——
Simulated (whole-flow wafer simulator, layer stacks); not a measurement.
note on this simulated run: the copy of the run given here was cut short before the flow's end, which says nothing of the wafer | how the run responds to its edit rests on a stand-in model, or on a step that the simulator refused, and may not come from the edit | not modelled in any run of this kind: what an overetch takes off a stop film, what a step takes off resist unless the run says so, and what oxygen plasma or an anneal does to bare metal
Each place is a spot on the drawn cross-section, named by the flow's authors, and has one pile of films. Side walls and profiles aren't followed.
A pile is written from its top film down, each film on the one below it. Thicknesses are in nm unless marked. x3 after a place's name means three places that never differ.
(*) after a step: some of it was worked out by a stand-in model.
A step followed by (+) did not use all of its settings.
——

### Required action
With every line intact, print the records above again.

### Written reply
Simulated (whole-flow wafer simulator, layer stacks); not a measurement.
note on this simulated run: the copy of the run given here was cut short before the flow's end, which says nothing of the wafer | how the run responds to its edit rests on a stand-in model, or on a step that the simulator refused, and may not come from the edit | not modelled in any run of this kind: what an overetch takes off a stop film, what a step takes off resist unless the run says so, and what oxygen plasma or an anneal does to bare metal
Each place is a spot on the drawn cross-section, named by the flow's authors, and has one pile of films. Side walls and profiles aren't followed.
A pile is written from its top film down, each film on the one below it. Thicknesses are in nm unless marked. x3 after a place's name means three places that never differ.
(*) after a step: some of it was worked out by a stand-in model.
A step followed by (+) did not use all of its settings.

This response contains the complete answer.